-- Dataset content follows --

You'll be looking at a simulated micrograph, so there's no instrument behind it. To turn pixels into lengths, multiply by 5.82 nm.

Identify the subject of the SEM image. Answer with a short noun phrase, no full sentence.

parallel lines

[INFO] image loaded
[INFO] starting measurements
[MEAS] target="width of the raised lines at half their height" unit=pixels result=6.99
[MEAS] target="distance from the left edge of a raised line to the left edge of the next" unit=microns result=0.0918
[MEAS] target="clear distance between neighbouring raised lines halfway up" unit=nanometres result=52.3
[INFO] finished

-- Dataset content concluded --

Work request. Lines from the top of the data above through the line containing "[INFO] starting measurements" must be repeated exactly. All other lines stay out.

Answer box.
You'll be looking at a simulated micrograph, so there's no instrument behind it. To turn pixels into lengths, multiply by 5.82 nm.

Identify the subject of the SEM image. Answer with a short noun phrase, no full sentence.

parallel lines

[INFO] image loaded
[INFO] starting measurements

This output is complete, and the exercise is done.